§ **ASSIGNED TASK**:
Output the data below exactly.

DATA SECTION Block Start

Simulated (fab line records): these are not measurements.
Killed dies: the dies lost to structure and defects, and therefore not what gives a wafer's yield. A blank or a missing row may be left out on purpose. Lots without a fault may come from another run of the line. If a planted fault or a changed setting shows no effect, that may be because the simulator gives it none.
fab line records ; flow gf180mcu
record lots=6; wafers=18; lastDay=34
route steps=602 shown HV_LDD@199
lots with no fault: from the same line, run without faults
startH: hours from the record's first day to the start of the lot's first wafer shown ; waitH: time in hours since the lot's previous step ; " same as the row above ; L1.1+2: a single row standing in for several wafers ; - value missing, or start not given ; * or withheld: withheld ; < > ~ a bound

DATA SECTION Block End

§ **ANSWER SPACE**:
Simulated (fab line records): these are not measurements.
Killed dies: the dies lost to structure and defects, and therefore not what gives a wafer's yield. A blank or a missing row may be left out on purpose. Lots without a fault may come from another run of the line. If a planted fault or a changed setting shows no effect, that may be because the simulator gives it none.
fab line records ; flow gf180mcu
record lots=6; wafers=18; lastDay=34
route steps=602 shown HV_LDD@199
lots with no fault: from the same line, run without faults
startH: hours from the record's first day to the start of the lot's first wafer shown ; waitH: time in hours since the lot's previous step ; " same as the row above ; L1.1+2: a single row standing in for several wafers ; - value missing, or start not given ; * or withheld: withheld ; < > ~ a bound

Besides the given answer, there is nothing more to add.